REQUIRED ACTION >>
Starting at the top of the listing below, copy each line exactly, stopping after the line that contains "Solution. The micrograph depicts lines.".

DATASET ENTRIES >>

· · · ·

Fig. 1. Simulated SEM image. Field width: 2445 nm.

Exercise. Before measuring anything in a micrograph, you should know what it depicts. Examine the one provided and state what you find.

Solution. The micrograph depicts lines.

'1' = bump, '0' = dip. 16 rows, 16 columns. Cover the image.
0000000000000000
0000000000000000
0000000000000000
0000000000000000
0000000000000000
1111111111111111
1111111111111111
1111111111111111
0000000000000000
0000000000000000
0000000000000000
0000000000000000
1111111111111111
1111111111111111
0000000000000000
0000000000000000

· · · ·

EXERCISE ANSWER >>
Fig. 1. Simulated SEM image. Field width: 2445 nm.

Exercise. Before measuring anything in a micrograph, you should know what it depicts. Examine the one provided and state what you find.

Solution. The micrograph depicts lines.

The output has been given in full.